- _DATA LISTING_
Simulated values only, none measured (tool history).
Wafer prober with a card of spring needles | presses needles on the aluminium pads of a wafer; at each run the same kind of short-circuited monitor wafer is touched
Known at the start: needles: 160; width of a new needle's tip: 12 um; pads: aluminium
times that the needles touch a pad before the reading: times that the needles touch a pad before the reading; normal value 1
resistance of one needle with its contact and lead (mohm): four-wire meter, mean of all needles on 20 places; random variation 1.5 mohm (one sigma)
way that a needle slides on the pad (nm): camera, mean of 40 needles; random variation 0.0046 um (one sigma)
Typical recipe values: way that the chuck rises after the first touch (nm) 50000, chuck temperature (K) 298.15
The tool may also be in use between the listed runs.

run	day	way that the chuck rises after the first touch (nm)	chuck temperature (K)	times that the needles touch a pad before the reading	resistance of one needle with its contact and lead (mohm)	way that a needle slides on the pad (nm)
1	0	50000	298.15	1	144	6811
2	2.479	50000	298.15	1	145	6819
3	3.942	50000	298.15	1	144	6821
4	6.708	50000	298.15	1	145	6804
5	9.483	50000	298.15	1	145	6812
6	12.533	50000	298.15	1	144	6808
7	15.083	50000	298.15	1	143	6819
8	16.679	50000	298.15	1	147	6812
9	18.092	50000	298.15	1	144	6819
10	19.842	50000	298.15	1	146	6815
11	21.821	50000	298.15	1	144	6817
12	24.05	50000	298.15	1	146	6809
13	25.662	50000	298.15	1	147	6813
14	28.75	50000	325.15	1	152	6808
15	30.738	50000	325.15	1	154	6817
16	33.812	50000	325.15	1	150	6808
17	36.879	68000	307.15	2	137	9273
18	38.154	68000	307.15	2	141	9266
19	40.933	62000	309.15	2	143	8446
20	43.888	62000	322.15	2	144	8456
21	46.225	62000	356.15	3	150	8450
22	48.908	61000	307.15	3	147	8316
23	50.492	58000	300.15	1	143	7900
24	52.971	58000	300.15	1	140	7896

- _TASK ITEM_
Output the first line of the entries above and every line after it, exactly as written, ending with the line that contains "way that a needle slides on the pad (nm): camera, mean".

- _ANSWER SECTION_
Simulated values only, none measured (tool history).
Wafer prober with a card of spring needles | presses needles on the aluminium pads of a wafer; at each run the same kind of short-circuited monitor wafer is touched
Known at the start: needles: 160; width of a new needle's tip: 12 um; pads: aluminium
times that the needles touch a pad before the reading: times that the needles touch a pad before the reading; normal value 1
resistance of one needle with its contact and lead (mohm): four-wire meter, mean of all needles on 20 places; random variation 1.5 mohm (one sigma)
way that a needle slides on the pad (nm): camera, mean of 40 needles; random variation 0.0046 um (one sigma)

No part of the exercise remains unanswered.